○ ○ ○ ○ ○ ○ ○

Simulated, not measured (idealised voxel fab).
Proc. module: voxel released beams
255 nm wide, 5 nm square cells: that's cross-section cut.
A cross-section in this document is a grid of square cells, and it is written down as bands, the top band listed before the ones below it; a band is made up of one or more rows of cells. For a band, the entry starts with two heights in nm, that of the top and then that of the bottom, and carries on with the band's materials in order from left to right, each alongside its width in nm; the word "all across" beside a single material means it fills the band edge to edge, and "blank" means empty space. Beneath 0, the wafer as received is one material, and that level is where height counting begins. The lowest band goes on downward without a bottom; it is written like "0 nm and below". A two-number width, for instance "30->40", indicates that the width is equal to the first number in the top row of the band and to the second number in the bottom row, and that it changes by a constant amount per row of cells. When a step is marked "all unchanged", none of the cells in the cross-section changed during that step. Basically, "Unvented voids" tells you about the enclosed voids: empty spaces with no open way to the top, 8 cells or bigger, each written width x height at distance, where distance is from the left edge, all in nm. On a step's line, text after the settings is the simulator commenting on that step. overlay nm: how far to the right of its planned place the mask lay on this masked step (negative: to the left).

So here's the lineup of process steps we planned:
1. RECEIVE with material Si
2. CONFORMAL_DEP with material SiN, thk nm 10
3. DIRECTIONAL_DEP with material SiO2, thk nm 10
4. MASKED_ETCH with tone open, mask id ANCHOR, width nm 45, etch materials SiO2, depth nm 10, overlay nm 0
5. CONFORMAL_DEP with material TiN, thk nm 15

○ ○ ○ ○ ○ ○ ○

◆ **BRIEF**:
Ending with the line containing "4. MASKED_ETCH with", please print exactly the lines of the material above from its first line onward, and nothing else.

◆ **WRITTEN ANSWER**:
Simulated, not measured (idealised voxel fab).
Proc. module: voxel released beams
255 nm wide, 5 nm square cells: that's cross-section cut.
A cross-section in this document is a grid of square cells, and it is written down as bands, the top band listed before the ones below it; a band is made up of one or more rows of cells. For a band, the entry starts with two heights in nm, that of the top and then that of the bottom, and carries on with the band's materials in order from left to right, each alongside its width in nm; the word "all across" beside a single material means it fills the band edge to edge, and "blank" means empty space. Beneath 0, the wafer as received is one material, and that level is where height counting begins. The lowest band goes on downward without a bottom; it is written like "0 nm and below". A two-number width, for instance "30->40", indicates that the width is equal to the first number in the top row of the band and to the second number in the bottom row, and that it changes by a constant amount per row of cells. When a step is marked "all unchanged", none of the cells in the cross-section changed during that step. Basically, "Unvented voids" tells you about the enclosed voids: empty spaces with no open way to the top, 8 cells or bigger, each written width x height at distance, where distance is from the left edge, all in nm. On a step's line, text after the settings is the simulator commenting on that step. overlay nm: how far to the right of its planned place the mask lay on this masked step (negative: to the left).

So here's the lineup of process steps we planned:
1. RECEIVE with material Si
2. CONFORMAL_DEP with material SiN, thk nm 10
3. DIRECTIONAL_DEP with material SiO2, thk nm 10
4. MASKED_ETCH with tone open, mask id ANCHOR, width nm 45, etch materials SiO2, depth nm 10, overlay nm 0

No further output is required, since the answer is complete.